» Activity
Return only the lines running from the top of the entries to the line with "7,2.792,225,1.4,0.36,58,1152,145.8,731.6,889.06", inclusive, exactly as written.

>>>>

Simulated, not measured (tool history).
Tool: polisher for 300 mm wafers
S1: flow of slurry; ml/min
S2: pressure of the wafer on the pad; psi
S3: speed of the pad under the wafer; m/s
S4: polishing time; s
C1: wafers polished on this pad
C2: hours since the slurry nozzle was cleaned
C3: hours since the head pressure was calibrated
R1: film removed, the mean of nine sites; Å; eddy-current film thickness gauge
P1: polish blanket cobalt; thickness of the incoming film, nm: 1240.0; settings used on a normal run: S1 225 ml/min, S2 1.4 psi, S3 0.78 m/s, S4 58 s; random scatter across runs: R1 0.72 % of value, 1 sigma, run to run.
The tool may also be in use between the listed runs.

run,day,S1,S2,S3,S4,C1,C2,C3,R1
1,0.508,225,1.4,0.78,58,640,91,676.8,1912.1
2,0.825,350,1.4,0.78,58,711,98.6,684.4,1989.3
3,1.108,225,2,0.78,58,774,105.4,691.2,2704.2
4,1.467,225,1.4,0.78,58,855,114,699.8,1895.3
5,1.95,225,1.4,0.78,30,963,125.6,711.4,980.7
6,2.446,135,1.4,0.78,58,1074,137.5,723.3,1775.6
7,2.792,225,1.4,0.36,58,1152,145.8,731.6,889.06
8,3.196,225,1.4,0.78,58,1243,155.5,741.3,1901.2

<<<<

» Written reply
Simulated, not measured (tool history).
Tool: polisher for 300 mm wafers
S1: flow of slurry; ml/min
S2: pressure of the wafer on the pad; psi
S3: speed of the pad under the wafer; m/s
S4: polishing time; s
C1: wafers polished on this pad
C2: hours since the slurry nozzle was cleaned
C3: hours since the head pressure was calibrated
R1: film removed, the mean of nine sites; Å; eddy-current film thickness gauge
P1: polish blanket cobalt; thickness of the incoming film, nm: 1240.0; settings used on a normal run: S1 225 ml/min, S2 1.4 psi, S3 0.78 m/s, S4 58 s; random scatter across runs: R1 0.72 % of value, 1 sigma, run to run.
The tool may also be in use between the listed runs.

run,day,S1,S2,S3,S4,C1,C2,C3,R1
1,0.508,225,1.4,0.78,58,640,91,676.8,1912.1
2,0.825,350,1.4,0.78,58,711,98.6,684.4,1989.3
3,1.108,225,2,0.78,58,774,105.4,691.2,2704.2
4,1.467,225,1.4,0.78,58,855,114,699.8,1895.3
5,1.95,225,1.4,0.78,30,963,125.6,711.4,980.7
6,2.446,135,1.4,0.78,58,1074,137.5,723.3,1775.6
7,2.792,225,1.4,0.36,58,1152,145.8,731.6,889.06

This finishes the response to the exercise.